* _RECORDED INFORMATION_:
★ ★ ★ ★ ★ ★ ★

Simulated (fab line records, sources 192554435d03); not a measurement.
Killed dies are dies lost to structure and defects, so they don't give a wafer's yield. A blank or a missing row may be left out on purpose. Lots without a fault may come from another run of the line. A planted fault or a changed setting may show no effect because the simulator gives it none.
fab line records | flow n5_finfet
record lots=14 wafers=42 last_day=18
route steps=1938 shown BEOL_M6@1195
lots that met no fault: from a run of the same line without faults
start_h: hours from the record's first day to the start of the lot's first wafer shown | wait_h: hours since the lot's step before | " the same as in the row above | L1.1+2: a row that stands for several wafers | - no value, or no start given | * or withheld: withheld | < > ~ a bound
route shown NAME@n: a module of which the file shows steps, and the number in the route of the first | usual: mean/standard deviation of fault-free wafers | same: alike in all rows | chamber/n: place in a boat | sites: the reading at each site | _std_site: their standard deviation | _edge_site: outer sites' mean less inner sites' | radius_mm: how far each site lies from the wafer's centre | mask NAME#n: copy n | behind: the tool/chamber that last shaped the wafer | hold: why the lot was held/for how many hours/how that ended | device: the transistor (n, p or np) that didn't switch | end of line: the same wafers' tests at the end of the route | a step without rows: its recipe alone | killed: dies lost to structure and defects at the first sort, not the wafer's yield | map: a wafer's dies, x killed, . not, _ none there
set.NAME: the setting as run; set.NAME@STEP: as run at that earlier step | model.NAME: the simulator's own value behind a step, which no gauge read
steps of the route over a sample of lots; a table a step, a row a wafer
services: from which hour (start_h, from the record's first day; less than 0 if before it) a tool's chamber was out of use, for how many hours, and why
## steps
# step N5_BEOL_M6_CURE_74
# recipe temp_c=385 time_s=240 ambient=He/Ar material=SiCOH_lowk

★ ★ ★ ★ ★ ★ ★

* _ACTIVITY_:
Reproduce the listing above verbatim.

* _SOLUTION_:
Simulated (fab line records, sources 192554435d03); not a measurement.
Killed dies are dies lost to structure and defects, so they don't give a wafer's yield. A blank or a missing row may be left out on purpose. Lots without a fault may come from another run of the line. A planted fault or a changed setting may show no effect because the simulator gives it none.
fab line records | flow n5_finfet
record lots=14 wafers=42 last_day=18
route steps=1938 shown BEOL_M6@1195
lots that met no fault: from a run of the same line without faults
start_h: hours from the record's first day to the start of the lot's first wafer shown | wait_h: hours since the lot's step before | " the same as in the row above | L1.1+2: a row that stands for several wafers | - no value, or no start given | * or withheld: withheld | < > ~ a bound
route shown NAME@n: a module of which the file shows steps, and the number in the route of the first | usual: mean/standard deviation of fault-free wafers | same: alike in all rows | chamber/n: place in a boat | sites: the reading at each site | _std_site: their standard deviation | _edge_site: outer sites' mean less inner sites' | radius_mm: how far each site lies from the wafer's centre | mask NAME#n: copy n | behind: the tool/chamber that last shaped the wafer | hold: why the lot was held/for how many hours/how that ended | device: the transistor (n, p or np) that didn't switch | end of line: the same wafers' tests at the end of the route | a step without rows: its recipe alone | killed: dies lost to structure and defects at the first sort, not the wafer's yield | map: a wafer's dies, x killed, . not, _ none there
set.NAME: the setting as run; set.NAME@STEP: as run at that earlier step | model.NAME: the simulator's own value behind a step, which no gauge read
steps of the route over a sample of lots; a table a step, a row a wafer
services: from which hour (start_h, from the record's first day; less than 0 if before it) a tool's chamber was out of use, for how many hours, and why
## steps
# step N5_BEOL_M6_CURE_74
# recipe temp_c=385 time_s=240 ambient=He/Ar material=SiCOH_lowk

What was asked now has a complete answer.